EXTRACTED MATERIAL: Begin

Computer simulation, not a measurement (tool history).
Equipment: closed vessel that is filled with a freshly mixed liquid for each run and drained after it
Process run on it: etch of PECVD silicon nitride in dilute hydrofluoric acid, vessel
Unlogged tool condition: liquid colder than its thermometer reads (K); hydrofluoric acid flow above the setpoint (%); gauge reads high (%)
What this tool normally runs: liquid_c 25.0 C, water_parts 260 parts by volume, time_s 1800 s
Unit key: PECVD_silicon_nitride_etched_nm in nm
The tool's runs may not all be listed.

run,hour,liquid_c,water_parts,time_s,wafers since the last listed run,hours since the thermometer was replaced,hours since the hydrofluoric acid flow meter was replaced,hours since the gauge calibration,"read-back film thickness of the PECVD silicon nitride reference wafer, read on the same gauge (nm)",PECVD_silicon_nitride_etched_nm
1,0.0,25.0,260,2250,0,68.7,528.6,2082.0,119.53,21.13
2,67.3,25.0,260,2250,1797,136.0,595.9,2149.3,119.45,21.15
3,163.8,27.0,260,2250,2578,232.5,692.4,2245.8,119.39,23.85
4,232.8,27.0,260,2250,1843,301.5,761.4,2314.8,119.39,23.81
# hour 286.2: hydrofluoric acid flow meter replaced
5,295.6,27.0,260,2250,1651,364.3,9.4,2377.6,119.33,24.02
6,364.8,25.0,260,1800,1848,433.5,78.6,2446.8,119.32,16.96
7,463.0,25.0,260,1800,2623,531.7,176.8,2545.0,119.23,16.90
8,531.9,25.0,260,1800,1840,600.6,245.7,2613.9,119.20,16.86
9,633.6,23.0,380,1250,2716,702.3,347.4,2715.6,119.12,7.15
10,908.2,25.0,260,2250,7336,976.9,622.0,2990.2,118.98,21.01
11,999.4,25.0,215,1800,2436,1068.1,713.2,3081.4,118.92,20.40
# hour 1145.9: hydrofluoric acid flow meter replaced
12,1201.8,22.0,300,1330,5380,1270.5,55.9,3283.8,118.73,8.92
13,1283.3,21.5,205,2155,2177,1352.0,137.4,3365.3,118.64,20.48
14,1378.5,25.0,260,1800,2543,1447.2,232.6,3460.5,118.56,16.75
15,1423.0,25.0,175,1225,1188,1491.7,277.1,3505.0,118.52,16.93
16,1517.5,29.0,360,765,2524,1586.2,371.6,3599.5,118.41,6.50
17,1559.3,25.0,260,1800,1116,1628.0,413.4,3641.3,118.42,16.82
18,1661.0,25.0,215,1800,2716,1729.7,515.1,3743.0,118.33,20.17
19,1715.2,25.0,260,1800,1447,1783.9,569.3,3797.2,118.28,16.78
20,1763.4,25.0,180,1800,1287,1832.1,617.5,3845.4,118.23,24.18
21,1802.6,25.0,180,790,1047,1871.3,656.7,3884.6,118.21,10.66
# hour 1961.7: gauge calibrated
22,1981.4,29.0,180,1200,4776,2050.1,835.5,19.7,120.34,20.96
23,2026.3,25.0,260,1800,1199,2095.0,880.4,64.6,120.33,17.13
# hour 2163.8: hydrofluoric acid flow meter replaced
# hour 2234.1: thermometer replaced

EXTRACTED MATERIAL: End

§ ACTIVITY:
Given the records above, return exactly the lines starting at the line containing "Unit key: PECVD_silicon_nitride_etched_nm" and ending at the line containing "6,364.8,25.0,260,1800,1848,433.5,78.6,2446.8,119.32,16.96", including both.

§ WRITTEN SOLUTION:
Unit key: PECVD_silicon_nitride_etched_nm in nm
The tool's runs may not all be listed.

run,hour,liquid_c,water_parts,time_s,wafers since the last listed run,hours since the thermometer was replaced,hours since the hydrofluoric acid flow meter was replaced,hours since the gauge calibration,"read-back film thickness of the PECVD silicon nitride reference wafer, read on the same gauge (nm)",PECVD_silicon_nitride_etched_nm
1,0.0,25.0,260,2250,0,68.7,528.6,2082.0,119.53,21.13
2,67.3,25.0,260,2250,1797,136.0,595.9,2149.3,119.45,21.15
3,163.8,27.0,260,2250,2578,232.5,692.4,2245.8,119.39,23.85
4,232.8,27.0,260,2250,1843,301.5,761.4,2314.8,119.39,23.81
# hour 286.2: hydrofluoric acid flow meter replaced
5,295.6,27.0,260,2250,1651,364.3,9.4,2377.6,119.33,24.02
6,364.8,25.0,260,1800,1848,433.5,78.6,2446.8,119.32,16.96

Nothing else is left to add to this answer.